━━━━━━━━━━━━━━━━━━━━━━━━━━━━━━

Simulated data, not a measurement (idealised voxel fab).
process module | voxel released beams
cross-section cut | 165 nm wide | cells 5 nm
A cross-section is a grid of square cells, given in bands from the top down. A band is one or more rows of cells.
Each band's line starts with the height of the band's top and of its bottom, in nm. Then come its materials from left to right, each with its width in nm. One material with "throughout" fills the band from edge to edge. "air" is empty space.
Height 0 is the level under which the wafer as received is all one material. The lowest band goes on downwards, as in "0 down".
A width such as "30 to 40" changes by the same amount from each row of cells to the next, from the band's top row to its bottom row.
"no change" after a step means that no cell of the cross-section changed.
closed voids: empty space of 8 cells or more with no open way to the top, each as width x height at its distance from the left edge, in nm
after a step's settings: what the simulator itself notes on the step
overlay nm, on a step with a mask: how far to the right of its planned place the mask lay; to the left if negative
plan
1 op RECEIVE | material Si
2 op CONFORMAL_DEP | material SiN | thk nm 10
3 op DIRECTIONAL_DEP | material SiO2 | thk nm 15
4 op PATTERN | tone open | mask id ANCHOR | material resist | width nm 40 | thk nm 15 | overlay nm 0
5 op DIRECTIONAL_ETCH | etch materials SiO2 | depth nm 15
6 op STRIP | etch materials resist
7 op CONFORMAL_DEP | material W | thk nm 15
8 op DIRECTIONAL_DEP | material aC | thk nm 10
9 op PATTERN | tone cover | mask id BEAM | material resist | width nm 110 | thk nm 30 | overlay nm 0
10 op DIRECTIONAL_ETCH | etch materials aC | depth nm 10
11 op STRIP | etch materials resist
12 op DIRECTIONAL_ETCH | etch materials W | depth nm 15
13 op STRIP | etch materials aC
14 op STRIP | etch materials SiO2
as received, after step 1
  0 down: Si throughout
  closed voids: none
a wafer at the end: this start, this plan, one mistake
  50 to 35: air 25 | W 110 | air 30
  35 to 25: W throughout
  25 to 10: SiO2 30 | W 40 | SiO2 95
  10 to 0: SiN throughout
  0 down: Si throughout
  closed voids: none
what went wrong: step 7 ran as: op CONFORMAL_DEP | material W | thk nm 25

━━━━━━━━━━━━━━━━━━━━━━━━━━━━━━

● TASK ITEM: Please retype, with no changes, the lines that run from the first line of the entries to the line with "Each band's line", both ends included.

● WORKED SOLUTION:
Simulated data, not a measurement (idealised voxel fab).
process module | voxel released beams
cross-section cut | 165 nm wide | cells 5 nm
A cross-section is a grid of square cells, given in bands from the top down. A band is one or more rows of cells.
Each band's line starts with the height of the band's top and of its bottom, in nm. Then come its materials from left to right, each with its width in nm. One material with "throughout" fills the band from edge to edge. "air" is empty space.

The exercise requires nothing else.